··· Information ···
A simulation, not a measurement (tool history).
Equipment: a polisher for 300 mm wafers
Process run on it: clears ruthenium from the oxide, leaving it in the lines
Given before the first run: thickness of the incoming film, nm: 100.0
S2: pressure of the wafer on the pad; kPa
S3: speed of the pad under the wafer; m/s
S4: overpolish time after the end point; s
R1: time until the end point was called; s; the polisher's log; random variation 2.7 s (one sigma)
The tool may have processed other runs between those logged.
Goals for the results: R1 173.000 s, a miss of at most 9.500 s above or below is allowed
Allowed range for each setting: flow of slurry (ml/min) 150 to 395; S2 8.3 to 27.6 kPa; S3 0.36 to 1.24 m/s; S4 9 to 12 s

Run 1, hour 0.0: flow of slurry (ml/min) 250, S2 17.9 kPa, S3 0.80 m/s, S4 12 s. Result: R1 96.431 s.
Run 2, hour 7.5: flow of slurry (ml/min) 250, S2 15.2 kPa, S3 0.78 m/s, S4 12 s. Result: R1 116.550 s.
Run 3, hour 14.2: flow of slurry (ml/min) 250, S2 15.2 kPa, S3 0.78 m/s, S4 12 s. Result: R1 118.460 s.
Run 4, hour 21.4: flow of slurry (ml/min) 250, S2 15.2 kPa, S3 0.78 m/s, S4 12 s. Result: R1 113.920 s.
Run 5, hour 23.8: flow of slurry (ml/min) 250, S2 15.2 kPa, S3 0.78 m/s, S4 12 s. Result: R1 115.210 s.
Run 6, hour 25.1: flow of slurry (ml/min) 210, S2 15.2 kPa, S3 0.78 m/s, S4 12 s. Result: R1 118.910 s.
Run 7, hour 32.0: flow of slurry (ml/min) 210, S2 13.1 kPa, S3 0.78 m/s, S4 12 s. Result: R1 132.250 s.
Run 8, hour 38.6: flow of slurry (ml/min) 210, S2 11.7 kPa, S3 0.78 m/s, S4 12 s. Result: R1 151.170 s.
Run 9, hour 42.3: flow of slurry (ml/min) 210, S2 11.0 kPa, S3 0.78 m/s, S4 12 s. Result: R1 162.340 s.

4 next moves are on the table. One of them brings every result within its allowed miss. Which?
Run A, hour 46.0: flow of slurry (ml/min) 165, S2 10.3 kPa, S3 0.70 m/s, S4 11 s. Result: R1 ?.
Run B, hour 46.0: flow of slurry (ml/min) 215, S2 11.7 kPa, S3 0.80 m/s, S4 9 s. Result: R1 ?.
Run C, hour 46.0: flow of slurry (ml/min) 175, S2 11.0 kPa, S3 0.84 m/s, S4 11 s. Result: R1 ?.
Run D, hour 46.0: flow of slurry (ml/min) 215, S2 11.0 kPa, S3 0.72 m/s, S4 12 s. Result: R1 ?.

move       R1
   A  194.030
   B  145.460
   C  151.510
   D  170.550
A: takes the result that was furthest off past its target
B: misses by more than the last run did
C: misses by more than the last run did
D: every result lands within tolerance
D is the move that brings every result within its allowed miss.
···

| Task item |
Every line above from the line with "Run C, hour" to the line with "D: every result lands within tolerance" is wanted, ends included; write them out exactly and add no other line.

| Written response |
Run C, hour 46.0: flow of slurry (ml/min) 175, S2 11.0 kPa, S3 0.84 m/s, S4 11 s. Result: R1 ?.
Run D, hour 46.0: flow of slurry (ml/min) 215, S2 11.0 kPa, S3 0.72 m/s, S4 12 s. Result: R1 ?.

move       R1
   A  194.030
   B  145.460
   C  151.510
   D  170.550
A: takes the result that was furthest off past its target
B: misses by more than the last run did
C: misses by more than the last run did
D: every result lands within tolerance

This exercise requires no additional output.